# TASK ITEM
All of the entries are to be printed exactly as they appear.

# DATASET EXCERPTS
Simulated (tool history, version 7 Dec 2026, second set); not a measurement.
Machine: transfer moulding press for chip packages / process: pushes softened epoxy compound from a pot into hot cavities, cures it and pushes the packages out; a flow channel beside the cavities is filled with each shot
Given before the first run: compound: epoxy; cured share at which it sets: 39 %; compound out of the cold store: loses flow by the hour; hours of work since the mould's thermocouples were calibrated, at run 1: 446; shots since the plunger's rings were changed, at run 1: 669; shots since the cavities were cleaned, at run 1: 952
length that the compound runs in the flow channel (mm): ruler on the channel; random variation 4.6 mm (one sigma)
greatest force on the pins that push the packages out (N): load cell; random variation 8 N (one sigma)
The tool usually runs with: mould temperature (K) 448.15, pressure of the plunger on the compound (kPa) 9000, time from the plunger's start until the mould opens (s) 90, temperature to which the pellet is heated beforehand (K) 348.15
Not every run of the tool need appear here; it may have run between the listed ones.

# EXERCISE SOLUTION
Simulated (tool history, version 7 Dec 2026, second set); not a measurement.
Machine: transfer moulding press for chip packages / process: pushes softened epoxy compound from a pot into hot cavities, cures it and pushes the packages out; a flow channel beside the cavities is filled with each shot
Given before the first run: compound: epoxy; cured share at which it sets: 39 %; compound out of the cold store: loses flow by the hour; hours of work since the mould's thermocouples were calibrated, at run 1: 446; shots since the plunger's rings were changed, at run 1: 669; shots since the cavities were cleaned, at run 1: 952
length that the compound runs in the flow channel (mm): ruler on the channel; random variation 4.6 mm (one sigma)
greatest force on the pins that push the packages out (N): load cell; random variation 8 N (one sigma)
The tool usually runs with: mould temperature (K) 448.15, pressure of the plunger on the compound (kPa) 9000, time from the plunger's start until the mould opens (s) 90, temperature to which the pellet is heated beforehand (K) 348.15
Not every run of the tool need appear here; it may have run between the listed ones.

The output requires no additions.